Information provided →
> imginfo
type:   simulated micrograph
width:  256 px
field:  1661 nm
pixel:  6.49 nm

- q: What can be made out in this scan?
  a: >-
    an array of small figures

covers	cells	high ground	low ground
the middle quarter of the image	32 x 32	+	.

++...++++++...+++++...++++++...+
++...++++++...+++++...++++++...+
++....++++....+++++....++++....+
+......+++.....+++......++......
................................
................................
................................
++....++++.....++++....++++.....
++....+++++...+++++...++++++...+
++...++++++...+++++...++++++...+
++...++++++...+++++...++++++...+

Requirement →
Give back all the records above exactly as they were written.

Exercise response →
> imginfo
type:   simulated micrograph
width:  256 px
field:  1661 nm
pixel:  6.49 nm

- q: What can be made out in this scan?
  a: >-
    an array of small figures

covers	cells	high ground	low ground
the middle quarter of the image	32 x 32	+	.

++...++++++...+++++...++++++...+
++...++++++...+++++...++++++...+
++....++++....+++++....++++....+
+......+++.....+++......++......
................................
................................
................................
++....++++.....++++....++++.....
++....+++++...+++++...++++++...+
++...++++++...+++++...++++++...+
++...++++++...+++++...++++++...+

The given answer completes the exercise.